[Required action] Reproduce the records below exactly as they are written.

[Provided records]
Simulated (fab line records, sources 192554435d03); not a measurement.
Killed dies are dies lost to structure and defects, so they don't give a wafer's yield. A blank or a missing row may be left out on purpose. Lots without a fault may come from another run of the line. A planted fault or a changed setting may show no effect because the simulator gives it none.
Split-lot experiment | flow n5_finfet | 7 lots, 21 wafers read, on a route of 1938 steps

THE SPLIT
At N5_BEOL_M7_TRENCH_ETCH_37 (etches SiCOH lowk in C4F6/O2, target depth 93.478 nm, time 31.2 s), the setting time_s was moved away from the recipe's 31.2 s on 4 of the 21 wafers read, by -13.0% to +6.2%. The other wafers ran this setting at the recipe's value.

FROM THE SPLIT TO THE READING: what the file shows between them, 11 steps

[Written reply]
Simulated (fab line records, sources 192554435d03); not a measurement.
Killed dies are dies lost to structure and defects, so they don't give a wafer's yield. A blank or a missing row may be left out on purpose. Lots without a fault may come from another run of the line. A planted fault or a changed setting may show no effect because the simulator gives it none.
Split-lot experiment | flow n5_finfet | 7 lots, 21 wafers read, on a route of 1938 steps

THE SPLIT
At N5_BEOL_M7_TRENCH_ETCH_37 (etches SiCOH lowk in C4F6/O2, target depth 93.478 nm, time 31.2 s), the setting time_s was moved away from the recipe's 31.2 s on 4 of the 21 wafers read, by -13.0% to +6.2%. The other wafers ran this setting at the recipe's value.

FROM THE SPLIT TO THE READING: what the file shows between them, 11 steps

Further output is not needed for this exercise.